--- ASSIGNED TASK ---
Find the line with "The cross-section has" in the entries below. Repeat it, every following line, and the line with "That trailing text", exactly and with nothing added.

━━━━━ RAW DATA

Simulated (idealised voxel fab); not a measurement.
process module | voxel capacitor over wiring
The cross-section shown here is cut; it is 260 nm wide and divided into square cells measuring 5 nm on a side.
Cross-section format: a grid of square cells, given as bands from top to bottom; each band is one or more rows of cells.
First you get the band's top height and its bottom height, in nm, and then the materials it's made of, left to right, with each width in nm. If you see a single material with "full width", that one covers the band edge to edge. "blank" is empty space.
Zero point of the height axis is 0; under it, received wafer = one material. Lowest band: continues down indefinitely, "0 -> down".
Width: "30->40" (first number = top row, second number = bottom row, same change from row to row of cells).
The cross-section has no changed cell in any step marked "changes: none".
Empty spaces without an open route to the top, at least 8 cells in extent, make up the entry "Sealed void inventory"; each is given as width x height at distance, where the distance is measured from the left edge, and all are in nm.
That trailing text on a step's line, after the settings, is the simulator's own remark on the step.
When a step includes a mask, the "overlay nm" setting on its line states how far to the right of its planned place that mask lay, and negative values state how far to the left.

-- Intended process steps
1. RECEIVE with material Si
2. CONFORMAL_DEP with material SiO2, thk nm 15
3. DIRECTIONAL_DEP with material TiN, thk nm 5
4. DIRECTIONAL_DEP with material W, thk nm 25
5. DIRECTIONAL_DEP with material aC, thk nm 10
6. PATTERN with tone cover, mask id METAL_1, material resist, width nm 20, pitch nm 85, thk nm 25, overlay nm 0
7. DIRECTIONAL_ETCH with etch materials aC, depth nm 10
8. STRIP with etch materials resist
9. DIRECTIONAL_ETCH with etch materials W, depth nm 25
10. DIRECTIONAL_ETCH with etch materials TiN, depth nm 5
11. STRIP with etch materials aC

━━━━━━━━━━

--- ANSWER SECTION ---
The cross-section has no changed cell in any step marked "changes: none".
Empty spaces without an open route to the top, at least 8 cells in extent, make up the entry "Sealed void inventory"; each is given as width x height at distance, where the distance is measured from the left edge, and all are in nm.
That trailing text on a step's line, after the settings, is the simulator's own remark on the step.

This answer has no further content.